Brief » Your answer should be an exact copy of the listing.

*** Provided data ***

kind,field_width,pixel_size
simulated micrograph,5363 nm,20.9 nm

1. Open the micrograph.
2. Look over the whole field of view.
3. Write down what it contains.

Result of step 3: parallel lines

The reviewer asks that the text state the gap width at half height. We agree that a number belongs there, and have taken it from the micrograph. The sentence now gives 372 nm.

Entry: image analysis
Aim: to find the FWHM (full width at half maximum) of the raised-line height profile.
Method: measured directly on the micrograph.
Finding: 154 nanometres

*** End of Provided data ***

Exercise answer »
kind,field_width,pixel_size
simulated micrograph,5363 nm,20.9 nm

1. Open the micrograph.
2. Look over the whole field of view.
3. Write down what it contains.

Result of step 3: parallel lines

The reviewer asks that the text state the gap width at half height. We agree that a number belongs there, and have taken it from the micrograph. The sentence now gives 372 nm.

Entry: image analysis
Aim: to find the FWHM (full width at half maximum) of the raised-line height profile.
Method: measured directly on the micrograph.
Finding: 154 nanometres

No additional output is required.